Output every record below precisely as it is written.

DATA PROVIDED: Begin
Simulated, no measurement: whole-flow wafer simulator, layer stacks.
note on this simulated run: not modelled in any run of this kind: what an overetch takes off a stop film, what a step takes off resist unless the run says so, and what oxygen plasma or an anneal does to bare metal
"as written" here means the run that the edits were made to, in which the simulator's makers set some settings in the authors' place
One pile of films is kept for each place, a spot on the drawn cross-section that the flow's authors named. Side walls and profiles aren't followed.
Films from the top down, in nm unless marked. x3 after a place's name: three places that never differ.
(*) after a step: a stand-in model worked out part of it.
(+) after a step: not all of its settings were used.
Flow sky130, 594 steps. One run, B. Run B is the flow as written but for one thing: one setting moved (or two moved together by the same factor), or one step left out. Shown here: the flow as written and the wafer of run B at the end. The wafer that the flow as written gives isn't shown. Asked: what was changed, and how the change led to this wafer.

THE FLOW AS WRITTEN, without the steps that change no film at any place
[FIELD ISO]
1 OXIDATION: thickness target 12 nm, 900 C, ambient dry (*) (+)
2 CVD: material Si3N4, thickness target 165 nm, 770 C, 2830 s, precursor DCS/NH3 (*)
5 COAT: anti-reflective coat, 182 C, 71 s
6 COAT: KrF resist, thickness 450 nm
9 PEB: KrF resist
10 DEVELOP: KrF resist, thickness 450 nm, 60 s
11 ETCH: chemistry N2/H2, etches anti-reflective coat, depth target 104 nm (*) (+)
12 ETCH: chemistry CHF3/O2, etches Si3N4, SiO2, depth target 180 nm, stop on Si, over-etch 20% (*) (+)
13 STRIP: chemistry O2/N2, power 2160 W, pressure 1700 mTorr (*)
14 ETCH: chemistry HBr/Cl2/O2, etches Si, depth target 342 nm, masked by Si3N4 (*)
DATA PROVIDED: End

REPLY:
Simulated, no measurement: whole-flow wafer simulator, layer stacks.
note on this simulated run: not modelled in any run of this kind: what an overetch takes off a stop film, what a step takes off resist unless the run says so, and what oxygen plasma or an anneal does to bare metal
"as written" here means the run that the edits were made to, in which the simulator's makers set some settings in the authors' place
One pile of films is kept for each place, a spot on the drawn cross-section that the flow's authors named. Side walls and profiles aren't followed.
Films from the top down, in nm unless marked. x3 after a place's name: three places that never differ.
(*) after a step: a stand-in model worked out part of it.
(+) after a step: not all of its settings were used.
Flow sky130, 594 steps. One run, B. Run B is the flow as written but for one thing: one setting moved (or two moved together by the same factor), or one step left out. Shown here: the flow as written and the wafer of run B at the end. The wafer that the flow as written gives isn't shown. Asked: what was changed, and how the change led to this wafer.

THE FLOW AS WRITTEN, without the steps that change no film at any place
[FIELD ISO]
1 OXIDATION: thickness target 12 nm, 900 C, ambient dry (*) (+)
2 CVD: material Si3N4, thickness target 165 nm, 770 C, 2830 s, precursor DCS/NH3 (*)
5 COAT: anti-reflective coat, 182 C, 71 s
6 COAT: KrF resist, thickness 450 nm
9 PEB: KrF resist
10 DEVELOP: KrF resist, thickness 450 nm, 60 s
11 ETCH: chemistry N2/H2, etches anti-reflective coat, depth target 104 nm (*) (+)
12 ETCH: chemistry CHF3/O2, etches Si3N4, SiO2, depth target 180 nm, stop on Si, over-etch 20% (*) (+)
13 STRIP: chemistry O2/N2, power 2160 W, pressure 1700 mTorr (*)
14 ETCH: chemistry HBr/Cl2/O2, etches Si, depth target 342 nm, masked by Si3N4 (*)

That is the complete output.